┄┄┄┄┄┄

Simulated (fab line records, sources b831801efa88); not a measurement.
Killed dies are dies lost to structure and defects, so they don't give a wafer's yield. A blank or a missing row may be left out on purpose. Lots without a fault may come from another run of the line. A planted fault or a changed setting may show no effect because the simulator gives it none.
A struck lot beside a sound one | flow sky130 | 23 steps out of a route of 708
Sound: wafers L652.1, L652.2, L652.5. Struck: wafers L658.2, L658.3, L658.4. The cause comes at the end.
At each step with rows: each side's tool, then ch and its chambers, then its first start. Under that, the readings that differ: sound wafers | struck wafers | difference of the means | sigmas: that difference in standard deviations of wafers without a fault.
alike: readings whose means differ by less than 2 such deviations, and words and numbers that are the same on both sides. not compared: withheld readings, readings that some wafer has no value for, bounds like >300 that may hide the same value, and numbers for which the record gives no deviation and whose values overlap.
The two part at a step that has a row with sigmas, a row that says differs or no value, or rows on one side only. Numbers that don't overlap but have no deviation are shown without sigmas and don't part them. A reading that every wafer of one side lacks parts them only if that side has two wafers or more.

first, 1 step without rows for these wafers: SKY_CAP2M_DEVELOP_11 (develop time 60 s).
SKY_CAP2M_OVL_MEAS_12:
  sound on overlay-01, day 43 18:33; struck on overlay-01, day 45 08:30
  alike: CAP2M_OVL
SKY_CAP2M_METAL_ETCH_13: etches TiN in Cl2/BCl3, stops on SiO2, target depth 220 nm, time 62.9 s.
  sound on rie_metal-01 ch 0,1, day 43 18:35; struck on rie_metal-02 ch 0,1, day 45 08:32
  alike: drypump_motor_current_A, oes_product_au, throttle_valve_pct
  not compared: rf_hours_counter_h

┄┄┄┄┄┄

- [Required action]
Each entry above must be retyped exactly.

- [Problem solution]
Simulated (fab line records, sources b831801efa88); not a measurement.
Killed dies are dies lost to structure and defects, so they don't give a wafer's yield. A blank or a missing row may be left out on purpose. Lots without a fault may come from another run of the line. A planted fault or a changed setting may show no effect because the simulator gives it none.
A struck lot beside a sound one | flow sky130 | 23 steps out of a route of 708
Sound: wafers L652.1, L652.2, L652.5. Struck: wafers L658.2, L658.3, L658.4. The cause comes at the end.
At each step with rows: each side's tool, then ch and its chambers, then its first start. Under that, the readings that differ: sound wafers | struck wafers | difference of the means | sigmas: that difference in standard deviations of wafers without a fault.
alike: readings whose means differ by less than 2 such deviations, and words and numbers that are the same on both sides. not compared: withheld readings, readings that some wafer has no value for, bounds like >300 that may hide the same value, and numbers for which the record gives no deviation and whose values overlap.
The two part at a step that has a row with sigmas, a row that says differs or no value, or rows on one side only. Numbers that don't overlap but have no deviation are shown without sigmas and don't part them. A reading that every wafer of one side lacks parts them only if that side has two wafers or more.

first, 1 step without rows for these wafers: SKY_CAP2M_DEVELOP_11 (develop time 60 s).
SKY_CAP2M_OVL_MEAS_12:
  sound on overlay-01, day 43 18:33; struck on overlay-01, day 45 08:30
  alike: CAP2M_OVL
SKY_CAP2M_METAL_ETCH_13: etches TiN in Cl2/BCl3, stops on SiO2, target depth 220 nm, time 62.9 s.
  sound on rie_metal-01 ch 0,1, day 43 18:35; struck on rie_metal-02 ch 0,1, day 45 08:32
  alike: drypump_motor_current_A, oes_product_au, throttle_valve_pct
  not compared: rf_hours_counter_h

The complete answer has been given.